## Available data

----------------

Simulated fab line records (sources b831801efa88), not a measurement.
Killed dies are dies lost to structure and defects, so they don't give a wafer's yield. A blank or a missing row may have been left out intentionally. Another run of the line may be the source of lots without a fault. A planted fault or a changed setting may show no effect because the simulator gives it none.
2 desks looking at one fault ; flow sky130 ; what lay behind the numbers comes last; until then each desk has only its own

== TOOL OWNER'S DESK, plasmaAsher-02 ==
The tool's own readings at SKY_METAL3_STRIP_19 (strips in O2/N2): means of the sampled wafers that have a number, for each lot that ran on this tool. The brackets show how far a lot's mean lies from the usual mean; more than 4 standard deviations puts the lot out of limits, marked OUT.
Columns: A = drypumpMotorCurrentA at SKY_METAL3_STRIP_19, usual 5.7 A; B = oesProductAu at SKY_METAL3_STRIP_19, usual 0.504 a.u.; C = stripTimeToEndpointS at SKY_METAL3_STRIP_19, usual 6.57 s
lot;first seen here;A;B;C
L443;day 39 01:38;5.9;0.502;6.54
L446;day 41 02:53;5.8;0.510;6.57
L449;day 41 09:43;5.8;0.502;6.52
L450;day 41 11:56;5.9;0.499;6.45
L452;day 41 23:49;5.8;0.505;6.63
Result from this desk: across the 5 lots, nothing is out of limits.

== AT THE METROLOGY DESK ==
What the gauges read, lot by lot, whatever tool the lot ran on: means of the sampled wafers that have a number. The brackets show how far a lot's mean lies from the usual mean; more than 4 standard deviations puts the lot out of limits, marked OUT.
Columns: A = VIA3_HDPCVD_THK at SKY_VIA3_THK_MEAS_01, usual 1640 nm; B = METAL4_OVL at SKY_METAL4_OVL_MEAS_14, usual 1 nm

----------------

## Assigned task
Print the records again, exactly as they stand above.

## Worked solution
Simulated fab line records (sources b831801efa88), not a measurement.
Killed dies are dies lost to structure and defects, so they don't give a wafer's yield. A blank or a missing row may have been left out intentionally. Another run of the line may be the source of lots without a fault. A planted fault or a changed setting may show no effect because the simulator gives it none.
2 desks looking at one fault ; flow sky130 ; what lay behind the numbers comes last; until then each desk has only its own

== TOOL OWNER'S DESK, plasmaAsher-02 ==
The tool's own readings at SKY_METAL3_STRIP_19 (strips in O2/N2): means of the sampled wafers that have a number, for each lot that ran on this tool. The brackets show how far a lot's mean lies from the usual mean; more than 4 standard deviations puts the lot out of limits, marked OUT.
Columns: A = drypumpMotorCurrentA at SKY_METAL3_STRIP_19, usual 5.7 A; B = oesProductAu at SKY_METAL3_STRIP_19, usual 0.504 a.u.; C = stripTimeToEndpointS at SKY_METAL3_STRIP_19, usual 6.57 s
lot;first seen here;A;B;C
L443;day 39 01:38;5.9;0.502;6.54
L446;day 41 02:53;5.8;0.510;6.57
L449;day 41 09:43;5.8;0.502;6.52
L450;day 41 11:56;5.9;0.499;6.45
L452;day 41 23:49;5.8;0.505;6.63
Result from this desk: across the 5 lots, nothing is out of limits.

== AT THE METROLOGY DESK ==
What the gauges read, lot by lot, whatever tool the lot ran on: means of the sampled wafers that have a number. The brackets show how far a lot's mean lies from the usual mean; more than 4 standard deviations puts the lot out of limits, marked OUT.
Columns: A = VIA3_HDPCVD_THK at SKY_VIA3_THK_MEAS_01, usual 1640 nm; B = METAL4_OVL at SKY_METAL4_OVL_MEAS_14, usual 1 nm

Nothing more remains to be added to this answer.